**Study material**.
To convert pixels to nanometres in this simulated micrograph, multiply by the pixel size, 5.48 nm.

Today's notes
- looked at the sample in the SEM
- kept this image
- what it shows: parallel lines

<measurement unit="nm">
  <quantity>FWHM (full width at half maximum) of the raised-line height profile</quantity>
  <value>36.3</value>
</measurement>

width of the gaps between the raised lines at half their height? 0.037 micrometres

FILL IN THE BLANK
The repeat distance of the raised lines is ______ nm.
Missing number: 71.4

**Task item**. Copy out the listing above, line by line and exactly, from its first line to the line holding "The repeat distance", inclusive.

**Exercise output**.
To convert pixels to nanometres in this simulated micrograph, multiply by the pixel size, 5.48 nm.

Today's notes
- looked at the sample in the SEM
- kept this image
- what it shows: parallel lines

<measurement unit="nm">
  <quantity>FWHM (full width at half maximum) of the raised-line height profile</quantity>
  <value>36.3</value>
</measurement>

width of the gaps between the raised lines at half their height? 0.037 micrometres

FILL IN THE BLANK
The repeat distance of the raised lines is ______ nm.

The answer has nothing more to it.